= Work request =
Output the data below line for line, exactly, up to and including the line where "(+) after a" appears.

= Stored data =
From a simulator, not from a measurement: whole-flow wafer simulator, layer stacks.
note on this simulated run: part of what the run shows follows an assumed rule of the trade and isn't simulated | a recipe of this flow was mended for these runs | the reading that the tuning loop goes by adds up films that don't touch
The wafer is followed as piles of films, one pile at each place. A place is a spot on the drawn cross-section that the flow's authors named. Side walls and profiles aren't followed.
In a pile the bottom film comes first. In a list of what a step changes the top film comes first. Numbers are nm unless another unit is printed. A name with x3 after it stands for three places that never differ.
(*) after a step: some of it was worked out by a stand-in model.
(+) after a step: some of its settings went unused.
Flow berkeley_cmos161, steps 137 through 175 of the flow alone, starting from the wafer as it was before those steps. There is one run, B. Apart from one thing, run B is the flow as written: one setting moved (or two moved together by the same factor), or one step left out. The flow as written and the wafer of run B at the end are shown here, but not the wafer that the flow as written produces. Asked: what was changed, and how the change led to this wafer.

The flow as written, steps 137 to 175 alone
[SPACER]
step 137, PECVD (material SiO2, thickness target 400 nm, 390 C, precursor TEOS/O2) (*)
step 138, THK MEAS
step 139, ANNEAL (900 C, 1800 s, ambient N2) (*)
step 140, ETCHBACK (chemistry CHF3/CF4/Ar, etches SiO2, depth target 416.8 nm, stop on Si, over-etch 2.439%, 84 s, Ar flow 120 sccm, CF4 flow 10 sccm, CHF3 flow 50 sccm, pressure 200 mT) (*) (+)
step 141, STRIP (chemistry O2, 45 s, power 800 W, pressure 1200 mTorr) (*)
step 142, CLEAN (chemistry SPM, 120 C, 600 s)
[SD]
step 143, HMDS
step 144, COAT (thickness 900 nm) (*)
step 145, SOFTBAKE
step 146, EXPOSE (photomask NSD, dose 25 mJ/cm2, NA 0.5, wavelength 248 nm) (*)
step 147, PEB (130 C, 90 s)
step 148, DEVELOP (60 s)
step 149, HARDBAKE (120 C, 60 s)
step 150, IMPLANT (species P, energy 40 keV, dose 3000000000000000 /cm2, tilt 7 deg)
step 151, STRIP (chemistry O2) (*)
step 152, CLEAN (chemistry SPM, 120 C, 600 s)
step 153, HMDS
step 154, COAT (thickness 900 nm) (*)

= Written reply =
From a simulator, not from a measurement: whole-flow wafer simulator, layer stacks.
note on this simulated run: part of what the run shows follows an assumed rule of the trade and isn't simulated | a recipe of this flow was mended for these runs | the reading that the tuning loop goes by adds up films that don't touch
The wafer is followed as piles of films, one pile at each place. A place is a spot on the drawn cross-section that the flow's authors named. Side walls and profiles aren't followed.
In a pile the bottom film comes first. In a list of what a step changes the top film comes first. Numbers are nm unless another unit is printed. A name with x3 after it stands for three places that never differ.
(*) after a step: some of it was worked out by a stand-in model.
(+) after a step: some of its settings went unused.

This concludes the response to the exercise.